## REQUIREMENT
Print the records below verbatim.

## THE DATA
================================
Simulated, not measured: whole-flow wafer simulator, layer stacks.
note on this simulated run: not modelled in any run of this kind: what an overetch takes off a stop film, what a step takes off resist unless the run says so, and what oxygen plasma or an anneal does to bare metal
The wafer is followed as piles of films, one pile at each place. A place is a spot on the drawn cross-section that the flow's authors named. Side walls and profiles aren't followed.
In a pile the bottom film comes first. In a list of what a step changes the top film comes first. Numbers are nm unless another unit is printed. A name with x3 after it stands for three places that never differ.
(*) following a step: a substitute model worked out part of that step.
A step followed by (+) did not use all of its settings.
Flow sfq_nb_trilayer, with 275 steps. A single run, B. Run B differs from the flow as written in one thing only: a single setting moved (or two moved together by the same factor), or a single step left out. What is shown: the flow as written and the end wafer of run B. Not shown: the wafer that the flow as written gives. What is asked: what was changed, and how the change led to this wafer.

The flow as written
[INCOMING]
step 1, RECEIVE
================================

## TASK ANSWER
Simulated, not measured: whole-flow wafer simulator, layer stacks.
note on this simulated run: not modelled in any run of this kind: what an overetch takes off a stop film, what a step takes off resist unless the run says so, and what oxygen plasma or an anneal does to bare metal
The wafer is followed as piles of films, one pile at each place. A place is a spot on the drawn cross-section that the flow's authors named. Side walls and profiles aren't followed.
In a pile the bottom film comes first. In a list of what a step changes the top film comes first. Numbers are nm unless another unit is printed. A name with x3 after it stands for three places that never differ.
(*) following a step: a substitute model worked out part of that step.
A step followed by (+) did not use all of its settings.
Flow sfq_nb_trilayer, with 275 steps. A single run, B. Run B differs from the flow as written in one thing only: a single setting moved (or two moved together by the same factor), or a single step left out. What is shown: the flow as written and the end wafer of run B. Not shown: the wafer that the flow as written gives. What is asked: what was changed, and how the change led to this wafer.

The flow as written
[INCOMING]
step 1, RECEIVE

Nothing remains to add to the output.